§

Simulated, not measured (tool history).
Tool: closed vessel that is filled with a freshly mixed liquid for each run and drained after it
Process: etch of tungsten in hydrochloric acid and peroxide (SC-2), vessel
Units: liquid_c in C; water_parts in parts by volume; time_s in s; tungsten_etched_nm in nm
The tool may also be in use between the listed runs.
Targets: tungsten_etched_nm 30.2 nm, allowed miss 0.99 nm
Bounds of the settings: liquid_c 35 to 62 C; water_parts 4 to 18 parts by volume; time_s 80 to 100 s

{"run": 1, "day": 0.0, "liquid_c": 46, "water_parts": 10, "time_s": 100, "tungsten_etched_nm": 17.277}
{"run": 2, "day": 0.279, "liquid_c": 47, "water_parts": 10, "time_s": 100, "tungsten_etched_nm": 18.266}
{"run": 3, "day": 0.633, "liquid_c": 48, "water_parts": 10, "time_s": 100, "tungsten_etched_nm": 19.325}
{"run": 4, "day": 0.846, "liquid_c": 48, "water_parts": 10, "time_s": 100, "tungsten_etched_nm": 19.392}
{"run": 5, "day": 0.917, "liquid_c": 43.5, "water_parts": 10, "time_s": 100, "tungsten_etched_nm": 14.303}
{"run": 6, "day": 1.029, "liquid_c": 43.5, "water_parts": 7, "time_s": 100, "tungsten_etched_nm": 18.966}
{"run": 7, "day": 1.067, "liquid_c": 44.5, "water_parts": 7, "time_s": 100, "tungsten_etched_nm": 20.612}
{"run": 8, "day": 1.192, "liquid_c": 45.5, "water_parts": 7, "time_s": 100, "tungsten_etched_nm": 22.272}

§

EXERCISE:
All lines from the opening of the listing above through the line that contains "Process: etch of" should be given again exactly, and nothing more.

ANSWER AREA:
Simulated, not measured (tool history).
Tool: closed vessel that is filled with a freshly mixed liquid for each run and drained after it
Process: etch of tungsten in hydrochloric acid and peroxide (SC-2), vessel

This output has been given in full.